Retype the data in its entirety, with no word changed.

▶ Dataset excerpts
#####

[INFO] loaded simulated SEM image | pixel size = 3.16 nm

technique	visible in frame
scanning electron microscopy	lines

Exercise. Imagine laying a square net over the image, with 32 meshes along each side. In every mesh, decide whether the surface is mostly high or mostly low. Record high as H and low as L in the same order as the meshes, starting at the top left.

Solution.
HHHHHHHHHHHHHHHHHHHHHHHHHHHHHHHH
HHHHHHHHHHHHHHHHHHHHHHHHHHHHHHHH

#####

▶ Exercise solution
[INFO] loaded simulated SEM image | pixel size = 3.16 nm

technique	visible in frame
scanning electron microscopy	lines

Exercise. Imagine laying a square net over the image, with 32 meshes along each side. In every mesh, decide whether the surface is mostly high or mostly low. Record high as H and low as L in the same order as the meshes, starting at the top left.

Solution.
HHHHHHHHHHHHHHHHHHHHHHHHHHHHHHHH
HHHHHHHHHHHHHHHHHHHHHHHHHHHHHHHH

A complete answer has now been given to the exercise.